Work order: The material below must be retyped in full, with every line kept exactly as it is.

____________________

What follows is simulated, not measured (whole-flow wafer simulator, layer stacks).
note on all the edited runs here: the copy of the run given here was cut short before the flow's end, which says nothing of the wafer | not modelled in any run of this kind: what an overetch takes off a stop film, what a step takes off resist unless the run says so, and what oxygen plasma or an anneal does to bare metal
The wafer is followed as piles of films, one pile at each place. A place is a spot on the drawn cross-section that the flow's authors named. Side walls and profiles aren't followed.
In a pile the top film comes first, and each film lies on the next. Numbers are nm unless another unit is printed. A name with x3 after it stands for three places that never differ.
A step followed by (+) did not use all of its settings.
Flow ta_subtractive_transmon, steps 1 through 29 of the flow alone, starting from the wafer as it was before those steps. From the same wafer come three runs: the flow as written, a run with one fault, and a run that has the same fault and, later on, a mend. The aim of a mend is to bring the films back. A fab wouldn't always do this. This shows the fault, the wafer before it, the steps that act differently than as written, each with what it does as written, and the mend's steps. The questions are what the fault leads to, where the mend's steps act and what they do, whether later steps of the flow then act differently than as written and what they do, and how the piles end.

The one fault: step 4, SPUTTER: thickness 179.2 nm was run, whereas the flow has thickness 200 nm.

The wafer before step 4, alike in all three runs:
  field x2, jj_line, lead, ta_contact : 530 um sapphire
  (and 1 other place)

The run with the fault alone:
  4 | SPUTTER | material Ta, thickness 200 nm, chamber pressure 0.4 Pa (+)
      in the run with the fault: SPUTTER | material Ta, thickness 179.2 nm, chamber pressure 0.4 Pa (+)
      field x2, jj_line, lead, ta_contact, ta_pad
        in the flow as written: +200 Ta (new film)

____________________

Task result:
What follows is simulated, not measured (whole-flow wafer simulator, layer stacks).
note on all the edited runs here: the copy of the run given here was cut short before the flow's end, which says nothing of the wafer | not modelled in any run of this kind: what an overetch takes off a stop film, what a step takes off resist unless the run says so, and what oxygen plasma or an anneal does to bare metal
The wafer is followed as piles of films, one pile at each place. A place is a spot on the drawn cross-section that the flow's authors named. Side walls and profiles aren't followed.
In a pile the top film comes first, and each film lies on the next. Numbers are nm unless another unit is printed. A name with x3 after it stands for three places that never differ.
A step followed by (+) did not use all of its settings.
Flow ta_subtractive_transmon, steps 1 through 29 of the flow alone, starting from the wafer as it was before those steps. From the same wafer come three runs: the flow as written, a run with one fault, and a run that has the same fault and, later on, a mend. The aim of a mend is to bring the films back. A fab wouldn't always do this. This shows the fault, the wafer before it, the steps that act differently than as written, each with what it does as written, and the mend's steps. The questions are what the fault leads to, where the mend's steps act and what they do, whether later steps of the flow then act differently than as written and what they do, and how the piles end.

The one fault: step 4, SPUTTER: thickness 179.2 nm was run, whereas the flow has thickness 200 nm.

The wafer before step 4, alike in all three runs:
  field x2, jj_line, lead, ta_contact : 530 um sapphire
  (and 1 other place)

The run with the fault alone:
  4 | SPUTTER | material Ta, thickness 200 nm, chamber pressure 0.4 Pa (+)
      in the run with the fault: SPUTTER | material Ta, thickness 179.2 nm, chamber pressure 0.4 Pa (+)
      field x2, jj_line, lead, ta_contact, ta_pad
        in the flow as written: +200 Ta (new film)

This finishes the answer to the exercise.